::: Information supplied

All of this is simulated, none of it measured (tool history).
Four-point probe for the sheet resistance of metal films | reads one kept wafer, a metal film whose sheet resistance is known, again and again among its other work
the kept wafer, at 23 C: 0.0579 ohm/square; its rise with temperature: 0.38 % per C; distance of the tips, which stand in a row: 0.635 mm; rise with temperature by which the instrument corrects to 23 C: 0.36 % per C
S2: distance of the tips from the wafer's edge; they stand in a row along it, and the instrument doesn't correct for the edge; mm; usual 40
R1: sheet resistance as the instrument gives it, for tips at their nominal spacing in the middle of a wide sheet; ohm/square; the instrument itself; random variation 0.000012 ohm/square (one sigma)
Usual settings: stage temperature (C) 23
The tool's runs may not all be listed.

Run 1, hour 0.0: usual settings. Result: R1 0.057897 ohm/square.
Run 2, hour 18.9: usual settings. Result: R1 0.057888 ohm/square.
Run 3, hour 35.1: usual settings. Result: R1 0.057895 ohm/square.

::::::

Work request - Each record above needs to be set down again, word for word.

Answer space -
All of this is simulated, none of it measured (tool history).
Four-point probe for the sheet resistance of metal films | reads one kept wafer, a metal film whose sheet resistance is known, again and again among its other work
the kept wafer, at 23 C: 0.0579 ohm/square; its rise with temperature: 0.38 % per C; distance of the tips, which stand in a row: 0.635 mm; rise with temperature by which the instrument corrects to 23 C: 0.36 % per C
S2: distance of the tips from the wafer's edge; they stand in a row along it, and the instrument doesn't correct for the edge; mm; usual 40
R1: sheet resistance as the instrument gives it, for tips at their nominal spacing in the middle of a wide sheet; ohm/square; the instrument itself; random variation 0.000012 ohm/square (one sigma)
Usual settings: stage temperature (C) 23
The tool's runs may not all be listed.

Run 1, hour 0.0: usual settings. Result: R1 0.057897 ohm/square.
Run 2, hour 18.9: usual settings. Result: R1 0.057888 ohm/square.
Run 3, hour 35.1: usual settings. Result: R1 0.057895 ohm/square.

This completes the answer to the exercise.